Action item: Output the data below line for line, exactly, up to and including the line where "Reviewer: The caption" appears.

----------------
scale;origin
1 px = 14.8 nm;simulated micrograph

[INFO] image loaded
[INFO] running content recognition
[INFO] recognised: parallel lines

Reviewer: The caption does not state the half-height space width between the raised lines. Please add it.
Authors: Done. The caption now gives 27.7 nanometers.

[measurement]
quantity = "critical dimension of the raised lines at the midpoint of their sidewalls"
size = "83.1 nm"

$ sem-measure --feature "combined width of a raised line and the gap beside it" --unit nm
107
----------------

Problem solution:
scale;origin
1 px = 14.8 nm;simulated micrograph

[INFO] image loaded
[INFO] running content recognition
[INFO] recognised: parallel lines

Reviewer: The caption does not state the half-height space width between the raised lines. Please add it.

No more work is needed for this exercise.